- **Data records**:
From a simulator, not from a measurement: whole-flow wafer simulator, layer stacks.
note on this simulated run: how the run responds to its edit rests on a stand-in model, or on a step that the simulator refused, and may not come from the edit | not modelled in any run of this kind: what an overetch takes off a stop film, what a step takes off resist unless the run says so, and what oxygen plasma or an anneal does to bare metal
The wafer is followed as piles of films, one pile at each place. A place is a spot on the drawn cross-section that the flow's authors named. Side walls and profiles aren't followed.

- **Work task**: Copy the material above exactly. Include every line.

- **Exercise solution**:
From a simulator, not from a measurement: whole-flow wafer simulator, layer stacks.
note on this simulated run: how the run responds to its edit rests on a stand-in model, or on a step that the simulator refused, and may not come from the edit | not modelled in any run of this kind: what an overetch takes off a stop film, what a step takes off resist unless the run says so, and what oxygen plasma or an anneal does to bare metal
The wafer is followed as piles of films, one pile at each place. A place is a spot on the drawn cross-section that the flow's authors named. Side walls and profiles aren't followed.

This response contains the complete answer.